_____

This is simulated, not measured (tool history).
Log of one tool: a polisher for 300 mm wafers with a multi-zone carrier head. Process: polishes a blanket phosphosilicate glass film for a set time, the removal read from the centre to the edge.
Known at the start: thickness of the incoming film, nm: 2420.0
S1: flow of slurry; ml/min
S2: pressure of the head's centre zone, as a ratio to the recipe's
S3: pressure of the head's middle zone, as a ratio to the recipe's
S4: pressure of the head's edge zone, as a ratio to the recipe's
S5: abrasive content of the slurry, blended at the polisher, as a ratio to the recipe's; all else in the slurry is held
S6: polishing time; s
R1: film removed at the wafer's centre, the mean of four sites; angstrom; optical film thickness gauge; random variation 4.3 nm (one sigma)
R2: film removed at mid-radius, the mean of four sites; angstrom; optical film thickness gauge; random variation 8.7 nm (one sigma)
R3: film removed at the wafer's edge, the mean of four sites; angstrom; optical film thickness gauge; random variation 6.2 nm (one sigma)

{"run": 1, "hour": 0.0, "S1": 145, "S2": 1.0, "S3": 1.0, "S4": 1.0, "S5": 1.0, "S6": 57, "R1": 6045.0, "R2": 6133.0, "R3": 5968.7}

_____

Required action => The listing above holds a line with "R1: film removed" and a line with "R3: film removed". Print the stretch from the first through the second, exactly and alone.

Task response =>
R1: film removed at the wafer's centre, the mean of four sites; angstrom; optical film thickness gauge; random variation 4.3 nm (one sigma)
R2: film removed at mid-radius, the mean of four sites; angstrom; optical film thickness gauge; random variation 8.7 nm (one sigma)
R3: film removed at the wafer's edge, the mean of four sites; angstrom; optical film thickness gauge; random variation 6.2 nm (one sigma)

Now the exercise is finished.